------------------------------------------------

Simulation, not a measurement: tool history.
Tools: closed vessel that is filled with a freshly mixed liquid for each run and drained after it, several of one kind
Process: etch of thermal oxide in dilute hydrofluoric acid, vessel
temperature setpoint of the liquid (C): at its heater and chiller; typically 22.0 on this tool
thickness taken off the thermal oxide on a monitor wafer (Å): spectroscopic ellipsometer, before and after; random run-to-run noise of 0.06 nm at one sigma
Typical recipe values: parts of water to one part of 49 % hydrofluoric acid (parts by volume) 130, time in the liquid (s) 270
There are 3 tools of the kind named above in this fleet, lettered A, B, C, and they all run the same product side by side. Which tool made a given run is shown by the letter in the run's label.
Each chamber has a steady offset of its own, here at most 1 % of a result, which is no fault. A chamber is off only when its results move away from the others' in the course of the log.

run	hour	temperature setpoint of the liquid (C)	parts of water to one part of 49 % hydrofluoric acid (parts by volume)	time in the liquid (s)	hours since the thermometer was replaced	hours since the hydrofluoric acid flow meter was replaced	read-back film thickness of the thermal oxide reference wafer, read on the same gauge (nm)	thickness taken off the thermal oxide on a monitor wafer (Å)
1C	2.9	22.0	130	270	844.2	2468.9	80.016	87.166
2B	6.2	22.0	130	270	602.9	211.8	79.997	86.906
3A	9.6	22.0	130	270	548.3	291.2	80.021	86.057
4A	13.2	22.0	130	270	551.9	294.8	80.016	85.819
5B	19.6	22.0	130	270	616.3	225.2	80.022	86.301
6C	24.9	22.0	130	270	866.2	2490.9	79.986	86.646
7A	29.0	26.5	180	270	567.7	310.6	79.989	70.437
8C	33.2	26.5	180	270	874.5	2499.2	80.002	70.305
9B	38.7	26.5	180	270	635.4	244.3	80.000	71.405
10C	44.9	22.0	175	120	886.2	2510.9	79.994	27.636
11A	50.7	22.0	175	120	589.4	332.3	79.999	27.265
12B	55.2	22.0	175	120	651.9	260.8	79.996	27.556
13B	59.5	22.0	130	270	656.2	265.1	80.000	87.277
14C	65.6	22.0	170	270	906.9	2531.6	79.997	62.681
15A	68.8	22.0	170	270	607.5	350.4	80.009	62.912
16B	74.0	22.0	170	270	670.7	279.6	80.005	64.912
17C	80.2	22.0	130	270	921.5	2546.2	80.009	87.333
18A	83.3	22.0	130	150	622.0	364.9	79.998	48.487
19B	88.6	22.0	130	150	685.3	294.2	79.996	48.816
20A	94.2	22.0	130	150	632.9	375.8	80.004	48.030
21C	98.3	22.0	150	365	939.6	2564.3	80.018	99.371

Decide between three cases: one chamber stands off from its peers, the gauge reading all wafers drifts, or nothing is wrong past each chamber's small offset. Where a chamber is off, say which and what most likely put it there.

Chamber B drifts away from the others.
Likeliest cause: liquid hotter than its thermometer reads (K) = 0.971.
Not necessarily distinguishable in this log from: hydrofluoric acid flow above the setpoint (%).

------------------------------------------------

Work task:
Copy verbatim, from the listing above, each line from the one containing "Each chamber has" down to the one containing "Likeliest cause: liquid", inclusive.

Response area:
Each chamber has a steady offset of its own, here at most 1 % of a result, which is no fault. A chamber is off only when its results move away from the others' in the course of the log.

run	hour	temperature setpoint of the liquid (C)	parts of water to one part of 49 % hydrofluoric acid (parts by volume)	time in the liquid (s)	hours since the thermometer was replaced	hours since the hydrofluoric acid flow meter was replaced	read-back film thickness of the thermal oxide reference wafer, read on the same gauge (nm)	thickness taken off the thermal oxide on a monitor wafer (Å)
1C	2.9	22.0	130	270	844.2	2468.9	80.016	87.166
2B	6.2	22.0	130	270	602.9	211.8	79.997	86.906
3A	9.6	22.0	130	270	548.3	291.2	80.021	86.057
4A	13.2	22.0	130	270	551.9	294.8	80.016	85.819
5B	19.6	22.0	130	270	616.3	225.2	80.022	86.301
6C	24.9	22.0	130	270	866.2	2490.9	79.986	86.646
7A	29.0	26.5	180	270	567.7	310.6	79.989	70.437
8C	33.2	26.5	180	270	874.5	2499.2	80.002	70.305
9B	38.7	26.5	180	270	635.4	244.3	80.000	71.405
10C	44.9	22.0	175	120	886.2	2510.9	79.994	27.636
11A	50.7	22.0	175	120	589.4	332.3	79.999	27.265
12B	55.2	22.0	175	120	651.9	260.8	79.996	27.556
13B	59.5	22.0	130	270	656.2	265.1	80.000	87.277
14C	65.6	22.0	170	270	906.9	2531.6	79.997	62.681
15A	68.8	22.0	170	270	607.5	350.4	80.009	62.912
16B	74.0	22.0	170	270	670.7	279.6	80.005	64.912
17C	80.2	22.0	130	270	921.5	2546.2	80.009	87.333
18A	83.3	22.0	130	150	622.0	364.9	79.998	48.487
19B	88.6	22.0	130	150	685.3	294.2	79.996	48.816
20A	94.2	22.0	130	150	632.9	375.8	80.004	48.030
21C	98.3	22.0	150	365	939.6	2564.3	80.018	99.371

Decide between three cases: one chamber stands off from its peers, the gauge reading all wafers drifts, or nothing is wrong past each chamber's small offset. Where a chamber is off, say which and what most likely put it there.

Chamber B drifts away from the others.
Likeliest cause: liquid hotter than its thermometer reads (K) = 0.971.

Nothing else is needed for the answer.